**Work instruction:** The expected output is the first line of the data below and every line after it, up to and including the line containing "(+) after a", each reproduced exactly.

**Records supplied:**
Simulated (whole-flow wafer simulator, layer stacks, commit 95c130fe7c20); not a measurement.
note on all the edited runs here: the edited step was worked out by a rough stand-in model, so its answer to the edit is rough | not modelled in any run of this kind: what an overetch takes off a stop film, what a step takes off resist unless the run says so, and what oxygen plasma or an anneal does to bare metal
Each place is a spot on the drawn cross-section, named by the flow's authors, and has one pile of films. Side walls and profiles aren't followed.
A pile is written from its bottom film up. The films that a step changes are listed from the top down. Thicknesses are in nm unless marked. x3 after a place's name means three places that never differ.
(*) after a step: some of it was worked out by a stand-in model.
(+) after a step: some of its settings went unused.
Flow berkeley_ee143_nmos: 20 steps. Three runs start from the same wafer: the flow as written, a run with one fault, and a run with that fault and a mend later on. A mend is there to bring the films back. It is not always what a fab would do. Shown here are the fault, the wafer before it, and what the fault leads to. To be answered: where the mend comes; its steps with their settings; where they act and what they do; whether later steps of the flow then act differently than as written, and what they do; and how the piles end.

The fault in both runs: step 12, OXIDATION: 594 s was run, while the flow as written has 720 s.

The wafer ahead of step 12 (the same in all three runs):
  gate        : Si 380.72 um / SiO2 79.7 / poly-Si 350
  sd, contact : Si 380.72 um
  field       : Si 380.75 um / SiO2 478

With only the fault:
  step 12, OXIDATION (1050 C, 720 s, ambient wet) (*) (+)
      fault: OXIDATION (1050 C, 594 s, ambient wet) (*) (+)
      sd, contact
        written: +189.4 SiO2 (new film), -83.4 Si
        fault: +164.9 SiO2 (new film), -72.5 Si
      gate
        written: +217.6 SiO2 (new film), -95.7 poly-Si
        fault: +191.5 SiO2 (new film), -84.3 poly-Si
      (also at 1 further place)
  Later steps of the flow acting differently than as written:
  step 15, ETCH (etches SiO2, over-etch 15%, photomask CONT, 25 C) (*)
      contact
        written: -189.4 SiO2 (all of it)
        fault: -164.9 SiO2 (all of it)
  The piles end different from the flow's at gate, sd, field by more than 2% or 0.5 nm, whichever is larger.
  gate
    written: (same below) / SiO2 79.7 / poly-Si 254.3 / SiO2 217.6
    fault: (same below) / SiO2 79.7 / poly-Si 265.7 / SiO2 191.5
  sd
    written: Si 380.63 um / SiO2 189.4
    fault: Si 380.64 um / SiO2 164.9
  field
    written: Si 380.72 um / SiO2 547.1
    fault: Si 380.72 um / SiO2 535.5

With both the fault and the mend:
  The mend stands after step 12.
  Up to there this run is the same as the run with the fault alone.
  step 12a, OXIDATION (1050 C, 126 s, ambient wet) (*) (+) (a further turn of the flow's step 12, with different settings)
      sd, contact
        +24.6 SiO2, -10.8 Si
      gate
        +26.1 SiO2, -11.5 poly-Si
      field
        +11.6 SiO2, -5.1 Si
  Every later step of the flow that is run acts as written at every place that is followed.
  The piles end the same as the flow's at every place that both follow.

**Problem solution:**
Simulated (whole-flow wafer simulator, layer stacks, commit 95c130fe7c20); not a measurement.
note on all the edited runs here: the edited step was worked out by a rough stand-in model, so its answer to the edit is rough | not modelled in any run of this kind: what an overetch takes off a stop film, what a step takes off resist unless the run says so, and what oxygen plasma or an anneal does to bare metal
Each place is a spot on the drawn cross-section, named by the flow's authors, and has one pile of films. Side walls and profiles aren't followed.
A pile is written from its bottom film up. The films that a step changes are listed from the top down. Thicknesses are in nm unless marked. x3 after a place's name means three places that never differ.
(*) after a step: some of it was worked out by a stand-in model.
(+) after a step: some of its settings went unused.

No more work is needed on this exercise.